* **Record extracts**:
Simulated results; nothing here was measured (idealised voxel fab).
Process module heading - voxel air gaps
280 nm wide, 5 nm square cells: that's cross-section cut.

* **Work instruction**:
Word for word, restate the lines above.

* **Exercise result**:
Simulated results; nothing here was measured (idealised voxel fab).
Process module heading - voxel air gaps
280 nm wide, 5 nm square cells: that's cross-section cut.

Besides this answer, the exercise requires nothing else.